(Provided material):
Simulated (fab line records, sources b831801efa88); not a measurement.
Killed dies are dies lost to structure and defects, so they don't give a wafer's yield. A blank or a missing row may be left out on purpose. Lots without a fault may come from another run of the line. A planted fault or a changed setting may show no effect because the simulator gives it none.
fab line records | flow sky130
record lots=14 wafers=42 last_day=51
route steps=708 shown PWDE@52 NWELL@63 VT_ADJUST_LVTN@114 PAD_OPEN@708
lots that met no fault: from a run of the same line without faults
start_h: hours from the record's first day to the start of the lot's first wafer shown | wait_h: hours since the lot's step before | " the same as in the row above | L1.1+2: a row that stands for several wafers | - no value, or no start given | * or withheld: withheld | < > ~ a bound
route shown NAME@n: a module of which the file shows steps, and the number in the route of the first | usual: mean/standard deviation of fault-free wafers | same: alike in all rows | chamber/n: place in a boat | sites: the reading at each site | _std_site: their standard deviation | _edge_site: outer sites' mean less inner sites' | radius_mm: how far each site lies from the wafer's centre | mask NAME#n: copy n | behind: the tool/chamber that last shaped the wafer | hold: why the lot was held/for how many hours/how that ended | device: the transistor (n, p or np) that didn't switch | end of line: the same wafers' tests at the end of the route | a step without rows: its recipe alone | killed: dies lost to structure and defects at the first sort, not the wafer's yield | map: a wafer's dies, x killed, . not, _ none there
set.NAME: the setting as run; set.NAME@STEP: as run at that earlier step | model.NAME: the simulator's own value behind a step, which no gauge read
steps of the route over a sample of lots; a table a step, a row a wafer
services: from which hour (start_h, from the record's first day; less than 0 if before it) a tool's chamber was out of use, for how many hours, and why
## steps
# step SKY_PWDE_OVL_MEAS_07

(Brief): The lines to retype, exactly and only, run from the first line of the material through the line with "lots that met".

(Written response):
Simulated (fab line records, sources b831801efa88); not a measurement.
Killed dies are dies lost to structure and defects, so they don't give a wafer's yield. A blank or a missing row may be left out on purpose. Lots without a fault may come from another run of the line. A planted fault or a changed setting may show no effect because the simulator gives it none.
fab line records | flow sky130
record lots=14 wafers=42 last_day=51
route steps=708 shown PWDE@52 NWELL@63 VT_ADJUST_LVTN@114 PAD_OPEN@708
lots that met no fault: from a run of the same line without faults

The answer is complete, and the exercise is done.